■ Dataset records
^^^^

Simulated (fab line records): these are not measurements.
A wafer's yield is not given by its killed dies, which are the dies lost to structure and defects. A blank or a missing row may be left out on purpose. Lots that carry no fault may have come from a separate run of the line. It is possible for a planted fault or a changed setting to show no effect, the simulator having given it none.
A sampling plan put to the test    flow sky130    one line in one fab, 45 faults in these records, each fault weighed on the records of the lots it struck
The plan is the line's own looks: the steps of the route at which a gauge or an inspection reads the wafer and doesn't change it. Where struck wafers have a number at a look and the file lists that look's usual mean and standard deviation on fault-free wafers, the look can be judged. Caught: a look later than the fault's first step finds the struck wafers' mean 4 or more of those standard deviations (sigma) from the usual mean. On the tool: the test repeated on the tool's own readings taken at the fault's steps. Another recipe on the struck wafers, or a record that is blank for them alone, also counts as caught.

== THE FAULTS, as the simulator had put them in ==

^^^^

■ Task item
All the material above is to be retyped exactly as it appears.

■ Exercise response
Simulated (fab line records): these are not measurements.
A wafer's yield is not given by its killed dies, which are the dies lost to structure and defects. A blank or a missing row may be left out on purpose. Lots that carry no fault may have come from a separate run of the line. It is possible for a planted fault or a changed setting to show no effect, the simulator having given it none.
A sampling plan put to the test    flow sky130    one line in one fab, 45 faults in these records, each fault weighed on the records of the lots it struck
The plan is the line's own looks: the steps of the route at which a gauge or an inspection reads the wafer and doesn't change it. Where struck wafers have a number at a look and the file lists that look's usual mean and standard deviation on fault-free wafers, the look can be judged. Caught: a look later than the fault's first step finds the struck wafers' mean 4 or more of those standard deviations (sigma) from the usual mean. On the tool: the test repeated on the tool's own readings taken at the fault's steps. Another recipe on the struck wafers, or a record that is blank for them alone, also counts as caught.

== THE FAULTS, as the simulator had put them in ==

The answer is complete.